INFORMATION:
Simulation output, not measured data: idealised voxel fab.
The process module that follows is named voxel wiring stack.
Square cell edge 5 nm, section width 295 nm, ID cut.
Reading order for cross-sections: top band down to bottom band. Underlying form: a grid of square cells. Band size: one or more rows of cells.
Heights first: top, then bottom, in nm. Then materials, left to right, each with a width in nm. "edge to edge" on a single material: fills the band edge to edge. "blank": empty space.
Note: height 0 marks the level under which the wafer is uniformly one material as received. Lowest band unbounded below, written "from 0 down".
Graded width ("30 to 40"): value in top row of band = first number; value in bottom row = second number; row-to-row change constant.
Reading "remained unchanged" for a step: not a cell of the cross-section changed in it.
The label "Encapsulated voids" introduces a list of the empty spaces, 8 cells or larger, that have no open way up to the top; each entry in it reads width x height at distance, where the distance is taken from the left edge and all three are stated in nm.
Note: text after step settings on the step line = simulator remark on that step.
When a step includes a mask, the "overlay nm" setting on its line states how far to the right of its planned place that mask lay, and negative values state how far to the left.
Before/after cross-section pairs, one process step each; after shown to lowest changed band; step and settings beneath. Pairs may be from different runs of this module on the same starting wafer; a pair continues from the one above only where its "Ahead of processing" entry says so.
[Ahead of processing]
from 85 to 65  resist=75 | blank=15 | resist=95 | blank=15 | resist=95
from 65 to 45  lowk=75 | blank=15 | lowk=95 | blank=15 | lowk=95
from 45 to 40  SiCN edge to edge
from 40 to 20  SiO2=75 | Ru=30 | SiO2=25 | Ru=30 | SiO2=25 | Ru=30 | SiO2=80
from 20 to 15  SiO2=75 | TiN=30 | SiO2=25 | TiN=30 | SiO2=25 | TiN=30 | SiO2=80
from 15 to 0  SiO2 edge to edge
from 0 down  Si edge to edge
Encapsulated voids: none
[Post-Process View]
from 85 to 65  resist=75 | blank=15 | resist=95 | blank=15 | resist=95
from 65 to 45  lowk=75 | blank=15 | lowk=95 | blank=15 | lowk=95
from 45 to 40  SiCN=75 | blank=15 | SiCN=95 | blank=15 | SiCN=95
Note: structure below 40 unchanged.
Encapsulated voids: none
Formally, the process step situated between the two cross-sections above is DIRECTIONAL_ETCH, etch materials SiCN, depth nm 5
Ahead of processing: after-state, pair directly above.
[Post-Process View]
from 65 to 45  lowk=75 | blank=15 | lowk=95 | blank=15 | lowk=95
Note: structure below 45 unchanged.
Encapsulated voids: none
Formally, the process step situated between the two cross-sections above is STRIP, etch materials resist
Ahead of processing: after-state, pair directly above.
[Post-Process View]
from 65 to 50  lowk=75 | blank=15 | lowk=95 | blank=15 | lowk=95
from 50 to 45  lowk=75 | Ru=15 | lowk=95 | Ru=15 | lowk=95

ASSIGNED TASK: Everything from the line with "Heights first: top, then" through the line with "SiCN edge to edge" in the listing above must be retyped exactly, with nothing added.

WRITTEN REPLY:
Heights first: top, then bottom, in nm. Then materials, left to right, each with a width in nm. "edge to edge" on a single material: fills the band edge to edge. "blank": empty space.
Note: height 0 marks the level under which the wafer is uniformly one material as received. Lowest band unbounded below, written "from 0 down".
Graded width ("30 to 40"): value in top row of band = first number; value in bottom row = second number; row-to-row change constant.
Reading "remained unchanged" for a step: not a cell of the cross-section changed in it.
The label "Encapsulated voids" introduces a list of the empty spaces, 8 cells or larger, that have no open way up to the top; each entry in it reads width x height at distance, where the distance is taken from the left edge and all three are stated in nm.
Note: text after step settings on the step line = simulator remark on that step.
When a step includes a mask, the "overlay nm" setting on its line states how far to the right of its planned place that mask lay, and negative values state how far to the left.
Before/after cross-section pairs, one process step each; after shown to lowest changed band; step and settings beneath. Pairs may be from different runs of this module on the same starting wafer; a pair continues from the one above only where its "Ahead of processing" entry says so.
[Ahead of processing]
from 85 to 65  resist=75 | blank=15 | resist=95 | blank=15 | resist=95
from 65 to 45  lowk=75 | blank=15 | lowk=95 | blank=15 | lowk=95
from 45 to 40  SiCN edge to edge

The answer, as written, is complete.